Brief — Print each of the entries exactly, leaving nothing out.

*****

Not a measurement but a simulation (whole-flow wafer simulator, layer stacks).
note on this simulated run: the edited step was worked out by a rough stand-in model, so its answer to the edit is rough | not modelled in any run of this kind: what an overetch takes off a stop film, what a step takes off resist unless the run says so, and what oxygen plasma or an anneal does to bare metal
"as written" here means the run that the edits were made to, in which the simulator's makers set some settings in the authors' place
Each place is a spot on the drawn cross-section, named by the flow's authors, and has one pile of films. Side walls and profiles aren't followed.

*****

Reply —
Not a measurement but a simulation (whole-flow wafer simulator, layer stacks).
note on this simulated run: the edited step was worked out by a rough stand-in model, so its answer to the edit is rough | not modelled in any run of this kind: what an overetch takes off a stop film, what a step takes off resist unless the run says so, and what oxygen plasma or an anneal does to bare metal
"as written" here means the run that the edits were made to, in which the simulator's makers set some settings in the authors' place
Each place is a spot on the drawn cross-section, named by the flow's authors, and has one pile of films. Side walls and profiles aren't followed.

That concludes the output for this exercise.